RECORDED DATA below:

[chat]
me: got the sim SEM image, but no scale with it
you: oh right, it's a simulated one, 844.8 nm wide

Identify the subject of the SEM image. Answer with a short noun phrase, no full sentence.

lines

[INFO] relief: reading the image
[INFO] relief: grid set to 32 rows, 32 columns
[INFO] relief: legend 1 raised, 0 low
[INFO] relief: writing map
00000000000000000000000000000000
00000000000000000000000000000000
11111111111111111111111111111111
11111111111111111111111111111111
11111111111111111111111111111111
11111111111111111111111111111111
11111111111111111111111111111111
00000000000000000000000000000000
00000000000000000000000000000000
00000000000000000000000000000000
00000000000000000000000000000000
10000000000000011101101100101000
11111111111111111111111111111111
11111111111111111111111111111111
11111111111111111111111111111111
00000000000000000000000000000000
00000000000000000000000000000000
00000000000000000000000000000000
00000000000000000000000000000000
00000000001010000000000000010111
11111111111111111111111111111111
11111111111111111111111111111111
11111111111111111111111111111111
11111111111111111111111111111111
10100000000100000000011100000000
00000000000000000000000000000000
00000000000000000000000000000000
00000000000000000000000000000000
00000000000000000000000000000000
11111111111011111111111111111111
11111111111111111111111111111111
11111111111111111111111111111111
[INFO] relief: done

End of RECORDED DATA.

__REQUIREMENT__. Repeat exactly the lines that run from the opening of the listing through the line holding "00000000001010000000000000010111". Leave out everything else.

__RESPONSE__.
[chat]
me: got the sim SEM image, but no scale with it
you: oh right, it's a simulated one, 844.8 nm wide

Identify the subject of the SEM image. Answer with a short noun phrase, no full sentence.

lines

[INFO] relief: reading the image
[INFO] relief: grid set to 32 rows, 32 columns
[INFO] relief: legend 1 raised, 0 low
[INFO] relief: writing map
00000000000000000000000000000000
00000000000000000000000000000000
11111111111111111111111111111111
11111111111111111111111111111111
11111111111111111111111111111111
11111111111111111111111111111111
11111111111111111111111111111111
00000000000000000000000000000000
00000000000000000000000000000000
00000000000000000000000000000000
00000000000000000000000000000000
10000000000000011101101100101000
11111111111111111111111111111111
11111111111111111111111111111111
11111111111111111111111111111111
00000000000000000000000000000000
00000000000000000000000000000000
00000000000000000000000000000000
00000000000000000000000000000000
00000000001010000000000000010111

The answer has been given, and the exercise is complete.